/---

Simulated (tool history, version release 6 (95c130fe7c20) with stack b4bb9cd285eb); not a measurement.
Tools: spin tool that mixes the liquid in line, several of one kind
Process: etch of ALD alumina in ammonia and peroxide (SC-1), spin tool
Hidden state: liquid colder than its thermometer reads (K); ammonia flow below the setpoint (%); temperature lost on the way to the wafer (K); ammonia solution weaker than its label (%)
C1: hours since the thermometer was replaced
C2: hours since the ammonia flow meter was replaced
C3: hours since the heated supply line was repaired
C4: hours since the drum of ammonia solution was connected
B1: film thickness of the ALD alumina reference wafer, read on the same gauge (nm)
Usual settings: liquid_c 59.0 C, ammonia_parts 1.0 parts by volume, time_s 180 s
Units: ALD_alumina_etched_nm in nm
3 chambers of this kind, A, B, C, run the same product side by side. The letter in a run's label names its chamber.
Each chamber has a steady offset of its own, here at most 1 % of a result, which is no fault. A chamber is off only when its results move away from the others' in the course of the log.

\---

Task item:
Using the data above, extract exactly the lines from the one that holds "C3: hours since" to the one that holds "3 chambers of", both ends included, and no others.

Written reply:
C3: hours since the heated supply line was repaired
C4: hours since the drum of ammonia solution was connected
B1: film thickness of the ALD alumina reference wafer, read on the same gauge (nm)
Usual settings: liquid_c 59.0 C, ammonia_parts 1.0 parts by volume, time_s 180 s
Units: ALD_alumina_etched_nm in nm
3 chambers of this kind, A, B, C, run the same product side by side. The letter in a run's label names its chamber.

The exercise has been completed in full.